※

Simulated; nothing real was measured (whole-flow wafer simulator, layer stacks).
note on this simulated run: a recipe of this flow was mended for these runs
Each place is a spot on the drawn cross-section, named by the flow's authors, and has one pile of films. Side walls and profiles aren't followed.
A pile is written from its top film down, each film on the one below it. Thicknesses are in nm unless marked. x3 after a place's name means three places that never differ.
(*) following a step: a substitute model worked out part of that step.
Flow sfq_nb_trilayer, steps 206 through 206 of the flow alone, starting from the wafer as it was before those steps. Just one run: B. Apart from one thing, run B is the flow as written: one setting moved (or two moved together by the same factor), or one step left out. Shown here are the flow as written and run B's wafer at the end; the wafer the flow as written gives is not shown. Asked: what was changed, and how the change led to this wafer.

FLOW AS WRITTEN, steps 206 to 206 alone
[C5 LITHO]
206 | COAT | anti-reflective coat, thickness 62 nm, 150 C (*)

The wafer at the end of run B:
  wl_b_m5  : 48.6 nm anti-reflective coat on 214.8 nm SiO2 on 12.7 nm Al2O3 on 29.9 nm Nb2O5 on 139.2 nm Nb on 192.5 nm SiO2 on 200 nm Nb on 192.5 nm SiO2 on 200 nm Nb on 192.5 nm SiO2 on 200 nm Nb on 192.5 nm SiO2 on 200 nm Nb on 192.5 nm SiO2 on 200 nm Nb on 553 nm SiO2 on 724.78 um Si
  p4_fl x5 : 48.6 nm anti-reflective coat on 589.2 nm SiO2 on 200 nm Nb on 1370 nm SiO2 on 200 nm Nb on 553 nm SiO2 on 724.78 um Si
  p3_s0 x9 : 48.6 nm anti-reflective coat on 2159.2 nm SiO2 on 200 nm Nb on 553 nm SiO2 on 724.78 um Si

※

## ASSIGNMENT
Write out the whole listing again, keeping every character as it is.

## EXERCISE SOLUTION
Simulated; nothing real was measured (whole-flow wafer simulator, layer stacks).
note on this simulated run: a recipe of this flow was mended for these runs
Each place is a spot on the drawn cross-section, named by the flow's authors, and has one pile of films. Side walls and profiles aren't followed.
A pile is written from its top film down, each film on the one below it. Thicknesses are in nm unless marked. x3 after a place's name means three places that never differ.
(*) following a step: a substitute model worked out part of that step.
Flow sfq_nb_trilayer, steps 206 through 206 of the flow alone, starting from the wafer as it was before those steps. Just one run: B. Apart from one thing, run B is the flow as written: one setting moved (or two moved together by the same factor), or one step left out. Shown here are the flow as written and run B's wafer at the end; the wafer the flow as written gives is not shown. Asked: what was changed, and how the change led to this wafer.

FLOW AS WRITTEN, steps 206 to 206 alone
[C5 LITHO]
206 | COAT | anti-reflective coat, thickness 62 nm, 150 C (*)

The wafer at the end of run B:
  wl_b_m5  : 48.6 nm anti-reflective coat on 214.8 nm SiO2 on 12.7 nm Al2O3 on 29.9 nm Nb2O5 on 139.2 nm Nb on 192.5 nm SiO2 on 200 nm Nb on 192.5 nm SiO2 on 200 nm Nb on 192.5 nm SiO2 on 200 nm Nb on 192.5 nm SiO2 on 200 nm Nb on 192.5 nm SiO2 on 200 nm Nb on 553 nm SiO2 on 724.78 um Si
  p4_fl x5 : 48.6 nm anti-reflective coat on 589.2 nm SiO2 on 200 nm Nb on 1370 nm SiO2 on 200 nm Nb on 553 nm SiO2 on 724.78 um Si
  p3_s0 x9 : 48.6 nm anti-reflective coat on 2159.2 nm SiO2 on 200 nm Nb on 553 nm SiO2 on 724.78 um Si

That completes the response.